- **EXERCISE DATA**:
——————

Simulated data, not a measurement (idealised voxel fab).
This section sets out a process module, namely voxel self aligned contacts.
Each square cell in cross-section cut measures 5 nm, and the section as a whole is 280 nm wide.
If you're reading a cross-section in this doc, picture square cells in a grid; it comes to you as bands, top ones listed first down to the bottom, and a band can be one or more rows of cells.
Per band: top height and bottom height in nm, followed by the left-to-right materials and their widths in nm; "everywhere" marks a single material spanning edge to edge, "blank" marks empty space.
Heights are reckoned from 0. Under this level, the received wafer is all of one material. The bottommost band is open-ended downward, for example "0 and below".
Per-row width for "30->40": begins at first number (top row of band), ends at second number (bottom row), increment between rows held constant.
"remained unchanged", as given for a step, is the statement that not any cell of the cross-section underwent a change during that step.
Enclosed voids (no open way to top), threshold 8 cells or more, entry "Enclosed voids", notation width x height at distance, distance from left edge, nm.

——————

- **ASSIGNMENT**:
Repeat exactly the lines of the listing from its first line through the line that holds "If you're reading". Nothing else should appear.

- **ANSWER AREA**:
Simulated data, not a measurement (idealised voxel fab).
This section sets out a process module, namely voxel self aligned contacts.
Each square cell in cross-section cut measures 5 nm, and the section as a whole is 280 nm wide.
If you're reading a cross-section in this doc, picture square cells in a grid; it comes to you as bands, top ones listed first down to the bottom, and a band can be one or more rows of cells.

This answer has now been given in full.